========================================

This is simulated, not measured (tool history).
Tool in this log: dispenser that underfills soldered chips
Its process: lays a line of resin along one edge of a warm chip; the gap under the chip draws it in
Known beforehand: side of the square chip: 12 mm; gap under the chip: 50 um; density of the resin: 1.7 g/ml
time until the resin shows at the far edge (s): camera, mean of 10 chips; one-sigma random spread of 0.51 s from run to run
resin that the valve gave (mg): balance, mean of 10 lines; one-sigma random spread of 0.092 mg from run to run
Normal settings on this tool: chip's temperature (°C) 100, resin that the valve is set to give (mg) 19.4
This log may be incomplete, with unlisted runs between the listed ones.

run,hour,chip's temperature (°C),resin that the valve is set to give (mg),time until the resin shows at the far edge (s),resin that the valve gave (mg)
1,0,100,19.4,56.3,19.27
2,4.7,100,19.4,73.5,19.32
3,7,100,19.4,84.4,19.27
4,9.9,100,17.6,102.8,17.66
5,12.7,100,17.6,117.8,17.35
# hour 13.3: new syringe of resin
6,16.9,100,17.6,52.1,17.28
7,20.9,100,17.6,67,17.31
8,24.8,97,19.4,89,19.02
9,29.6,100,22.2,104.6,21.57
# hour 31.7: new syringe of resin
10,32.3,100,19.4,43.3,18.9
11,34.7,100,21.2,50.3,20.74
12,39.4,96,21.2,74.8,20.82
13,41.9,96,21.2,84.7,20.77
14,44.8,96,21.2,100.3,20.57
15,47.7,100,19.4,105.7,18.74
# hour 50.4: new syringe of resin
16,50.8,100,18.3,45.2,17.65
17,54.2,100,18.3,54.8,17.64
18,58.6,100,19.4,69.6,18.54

========================================

**REQUIREMENT**
In full and without any edits, output the material above.

**YOUR SOLUTION**
This is simulated, not measured (tool history).
Tool in this log: dispenser that underfills soldered chips
Its process: lays a line of resin along one edge of a warm chip; the gap under the chip draws it in
Known beforehand: side of the square chip: 12 mm; gap under the chip: 50 um; density of the resin: 1.7 g/ml
time until the resin shows at the far edge (s): camera, mean of 10 chips; one-sigma random spread of 0.51 s from run to run
resin that the valve gave (mg): balance, mean of 10 lines; one-sigma random spread of 0.092 mg from run to run
Normal settings on this tool: chip's temperature (°C) 100, resin that the valve is set to give (mg) 19.4
This log may be incomplete, with unlisted runs between the listed ones.

run,hour,chip's temperature (°C),resin that the valve is set to give (mg),time until the resin shows at the far edge (s),resin that the valve gave (mg)
1,0,100,19.4,56.3,19.27
2,4.7,100,19.4,73.5,19.32
3,7,100,19.4,84.4,19.27
4,9.9,100,17.6,102.8,17.66
5,12.7,100,17.6,117.8,17.35
# hour 13.3: new syringe of resin
6,16.9,100,17.6,52.1,17.28
7,20.9,100,17.6,67,17.31
8,24.8,97,19.4,89,19.02
9,29.6,100,22.2,104.6,21.57
# hour 31.7: new syringe of resin
10,32.3,100,19.4,43.3,18.9
11,34.7,100,21.2,50.3,20.74
12,39.4,96,21.2,74.8,20.82
13,41.9,96,21.2,84.7,20.77
14,44.8,96,21.2,100.3,20.57
15,47.7,100,19.4,105.7,18.74
# hour 50.4: new syringe of resin
16,50.8,100,18.3,45.2,17.65
17,54.2,100,18.3,54.8,17.64
18,58.6,100,19.4,69.6,18.54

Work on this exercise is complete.